Excerpted data section start

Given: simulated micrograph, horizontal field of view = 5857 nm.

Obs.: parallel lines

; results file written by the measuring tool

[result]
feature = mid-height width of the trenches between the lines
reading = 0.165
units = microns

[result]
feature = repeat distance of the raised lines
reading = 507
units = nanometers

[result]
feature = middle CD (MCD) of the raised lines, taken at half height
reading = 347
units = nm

Excerpted data section end

- _Activity_
Could you retype the whole listing above without altering a word?

- _Written response_
Given: simulated micrograph, horizontal field of view = 5857 nm.

Obs.: parallel lines

; results file written by the measuring tool

[result]
feature = mid-height width of the trenches between the lines
reading = 0.165
units = microns

[result]
feature = repeat distance of the raised lines
reading = 507
units = nanometers

[result]
feature = middle CD (MCD) of the raised lines, taken at half height
reading = 347
units = nm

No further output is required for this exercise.